EXCERPTED DATA
----------------------------------------

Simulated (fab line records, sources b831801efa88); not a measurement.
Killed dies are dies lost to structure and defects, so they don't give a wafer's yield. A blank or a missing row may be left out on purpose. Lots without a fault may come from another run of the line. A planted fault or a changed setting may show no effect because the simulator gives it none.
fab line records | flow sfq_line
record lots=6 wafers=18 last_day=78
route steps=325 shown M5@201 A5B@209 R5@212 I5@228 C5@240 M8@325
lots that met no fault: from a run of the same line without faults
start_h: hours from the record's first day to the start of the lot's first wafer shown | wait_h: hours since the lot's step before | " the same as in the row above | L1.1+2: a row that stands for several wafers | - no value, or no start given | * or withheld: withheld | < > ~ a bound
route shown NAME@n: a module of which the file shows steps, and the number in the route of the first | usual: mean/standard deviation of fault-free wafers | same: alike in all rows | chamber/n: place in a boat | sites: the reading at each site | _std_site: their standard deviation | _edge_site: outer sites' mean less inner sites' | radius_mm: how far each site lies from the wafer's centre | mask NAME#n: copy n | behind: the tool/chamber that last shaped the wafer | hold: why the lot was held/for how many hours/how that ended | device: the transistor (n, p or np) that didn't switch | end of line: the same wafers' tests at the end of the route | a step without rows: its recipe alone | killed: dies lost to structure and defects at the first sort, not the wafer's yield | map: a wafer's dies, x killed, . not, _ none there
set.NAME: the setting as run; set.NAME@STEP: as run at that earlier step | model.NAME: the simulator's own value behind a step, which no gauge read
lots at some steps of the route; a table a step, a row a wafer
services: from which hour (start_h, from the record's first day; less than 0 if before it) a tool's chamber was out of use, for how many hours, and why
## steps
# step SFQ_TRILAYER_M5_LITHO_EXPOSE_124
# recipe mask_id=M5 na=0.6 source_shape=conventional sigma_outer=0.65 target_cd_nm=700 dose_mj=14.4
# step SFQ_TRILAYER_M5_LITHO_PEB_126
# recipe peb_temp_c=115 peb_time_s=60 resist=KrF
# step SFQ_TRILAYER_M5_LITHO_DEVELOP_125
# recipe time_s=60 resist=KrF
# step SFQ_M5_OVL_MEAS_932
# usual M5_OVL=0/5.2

----------------------------------------

ACTIVITY
From the entries above, return exactly the line containing "# step SFQ_TRILAYER_M5_LITHO_EXPOSE_124", the line containing "# step SFQ_M5_OVL_MEAS_932", and all lines between, and nothing else.

SOLUTION
# step SFQ_TRILAYER_M5_LITHO_EXPOSE_124
# recipe mask_id=M5 na=0.6 source_shape=conventional sigma_outer=0.65 target_cd_nm=700 dose_mj=14.4
# step SFQ_TRILAYER_M5_LITHO_PEB_126
# recipe peb_temp_c=115 peb_time_s=60 resist=KrF
# step SFQ_TRILAYER_M5_LITHO_DEVELOP_125
# recipe time_s=60 resist=KrF
# step SFQ_M5_OVL_MEAS_932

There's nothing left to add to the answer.